- _WORK TASK_: Copy the first line of the material below and every later line through the line containing "Height 0 is", without any other output.

- _RECORD SET_:
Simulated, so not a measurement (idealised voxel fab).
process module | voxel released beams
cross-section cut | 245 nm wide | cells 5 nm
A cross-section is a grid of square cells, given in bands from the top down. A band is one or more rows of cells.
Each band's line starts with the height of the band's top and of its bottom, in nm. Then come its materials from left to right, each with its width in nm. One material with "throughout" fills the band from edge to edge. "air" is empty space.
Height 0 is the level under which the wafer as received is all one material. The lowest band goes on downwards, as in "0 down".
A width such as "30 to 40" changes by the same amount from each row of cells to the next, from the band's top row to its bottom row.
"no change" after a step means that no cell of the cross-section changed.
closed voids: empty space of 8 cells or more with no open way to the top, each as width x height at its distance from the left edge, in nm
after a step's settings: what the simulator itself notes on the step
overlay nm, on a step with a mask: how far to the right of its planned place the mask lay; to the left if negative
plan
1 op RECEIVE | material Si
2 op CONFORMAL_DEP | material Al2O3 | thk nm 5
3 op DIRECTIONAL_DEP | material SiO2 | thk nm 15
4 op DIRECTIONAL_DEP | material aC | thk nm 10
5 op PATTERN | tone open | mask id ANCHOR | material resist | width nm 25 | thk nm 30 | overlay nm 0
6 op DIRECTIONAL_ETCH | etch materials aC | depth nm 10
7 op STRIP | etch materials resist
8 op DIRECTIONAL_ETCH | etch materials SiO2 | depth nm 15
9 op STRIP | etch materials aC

- _TASK ANSWER_:
Simulated, so not a measurement (idealised voxel fab).
process module | voxel released beams
cross-section cut | 245 nm wide | cells 5 nm
A cross-section is a grid of square cells, given in bands from the top down. A band is one or more rows of cells.
Each band's line starts with the height of the band's top and of its bottom, in nm. Then come its materials from left to right, each with its width in nm. One material with "throughout" fills the band from edge to edge. "air" is empty space.
Height 0 is the level under which the wafer as received is all one material. The lowest band goes on downwards, as in "0 down".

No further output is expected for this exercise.